Information given
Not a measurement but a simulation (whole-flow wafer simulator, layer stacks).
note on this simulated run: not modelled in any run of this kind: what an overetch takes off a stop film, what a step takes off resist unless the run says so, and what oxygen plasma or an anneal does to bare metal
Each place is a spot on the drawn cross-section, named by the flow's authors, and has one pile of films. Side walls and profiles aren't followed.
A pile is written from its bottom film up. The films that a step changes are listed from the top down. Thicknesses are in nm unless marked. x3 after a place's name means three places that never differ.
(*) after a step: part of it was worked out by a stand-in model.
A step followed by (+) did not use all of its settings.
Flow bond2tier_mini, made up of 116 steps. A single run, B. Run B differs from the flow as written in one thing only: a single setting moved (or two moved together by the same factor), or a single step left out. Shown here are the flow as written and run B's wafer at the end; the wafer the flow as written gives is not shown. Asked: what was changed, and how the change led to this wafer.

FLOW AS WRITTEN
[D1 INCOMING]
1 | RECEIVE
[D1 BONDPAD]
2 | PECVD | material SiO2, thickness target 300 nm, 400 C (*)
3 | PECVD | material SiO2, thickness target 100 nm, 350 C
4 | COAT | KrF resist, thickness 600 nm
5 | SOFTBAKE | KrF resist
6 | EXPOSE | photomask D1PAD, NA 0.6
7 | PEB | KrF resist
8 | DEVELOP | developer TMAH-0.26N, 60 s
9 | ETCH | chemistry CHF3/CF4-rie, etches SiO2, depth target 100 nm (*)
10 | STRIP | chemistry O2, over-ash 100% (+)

Requirement
Exactly the lines running from the top of the records to the line that contains "9 | ETCH | chemistry", inclusive, must be set down, and nothing more.

Exercise response
Not a measurement but a simulation (whole-flow wafer simulator, layer stacks).
note on this simulated run: not modelled in any run of this kind: what an overetch takes off a stop film, what a step takes off resist unless the run says so, and what oxygen plasma or an anneal does to bare metal
Each place is a spot on the drawn cross-section, named by the flow's authors, and has one pile of films. Side walls and profiles aren't followed.
A pile is written from its bottom film up. The films that a step changes are listed from the top down. Thicknesses are in nm unless marked. x3 after a place's name means three places that never differ.
(*) after a step: part of it was worked out by a stand-in model.
A step followed by (+) did not use all of its settings.
Flow bond2tier_mini, made up of 116 steps. A single run, B. Run B differs from the flow as written in one thing only: a single setting moved (or two moved together by the same factor), or a single step left out. Shown here are the flow as written and run B's wafer at the end; the wafer the flow as written gives is not shown. Asked: what was changed, and how the change led to this wafer.

FLOW AS WRITTEN
[D1 INCOMING]
1 | RECEIVE
[D1 BONDPAD]
2 | PECVD | material SiO2, thickness target 300 nm, 400 C (*)
3 | PECVD | material SiO2, thickness target 100 nm, 350 C
4 | COAT | KrF resist, thickness 600 nm
5 | SOFTBAKE | KrF resist
6 | EXPOSE | photomask D1PAD, NA 0.6
7 | PEB | KrF resist
8 | DEVELOP | developer TMAH-0.26N, 60 s
9 | ETCH | chemistry CHF3/CF4-rie, etches SiO2, depth target 100 nm (*)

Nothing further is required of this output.